Start of Block

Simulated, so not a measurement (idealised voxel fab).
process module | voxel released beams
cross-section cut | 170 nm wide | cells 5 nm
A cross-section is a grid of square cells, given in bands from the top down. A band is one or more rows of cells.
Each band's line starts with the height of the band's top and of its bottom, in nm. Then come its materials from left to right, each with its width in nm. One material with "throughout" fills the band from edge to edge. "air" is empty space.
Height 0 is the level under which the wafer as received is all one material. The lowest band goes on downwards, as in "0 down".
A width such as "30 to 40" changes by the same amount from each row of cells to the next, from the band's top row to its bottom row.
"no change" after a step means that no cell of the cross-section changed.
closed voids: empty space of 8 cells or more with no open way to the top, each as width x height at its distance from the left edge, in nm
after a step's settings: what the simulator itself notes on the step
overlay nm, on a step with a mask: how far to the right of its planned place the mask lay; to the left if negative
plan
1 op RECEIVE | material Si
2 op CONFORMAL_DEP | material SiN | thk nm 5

End of Block

ASSIGNED TASK » Each line above should appear again, reproduced exactly.

RESPONSE BOX »
Simulated, so not a measurement (idealised voxel fab).
process module | voxel released beams
cross-section cut | 170 nm wide | cells 5 nm
A cross-section is a grid of square cells, given in bands from the top down. A band is one or more rows of cells.
Each band's line starts with the height of the band's top and of its bottom, in nm. Then come its materials from left to right, each with its width in nm. One material with "throughout" fills the band from edge to edge. "air" is empty space.
Height 0 is the level under which the wafer as received is all one material. The lowest band goes on downwards, as in "0 down".
A width such as "30 to 40" changes by the same amount from each row of cells to the next, from the band's top row to its bottom row.
"no change" after a step means that no cell of the cross-section changed.
closed voids: empty space of 8 cells or more with no open way to the top, each as width x height at its distance from the left edge, in nm
after a step's settings: what the simulator itself notes on the step
overlay nm, on a step with a mask: how far to the right of its planned place the mask lay; to the left if negative
plan
1 op RECEIVE | material Si
2 op CONFORMAL_DEP | material SiN | thk nm 5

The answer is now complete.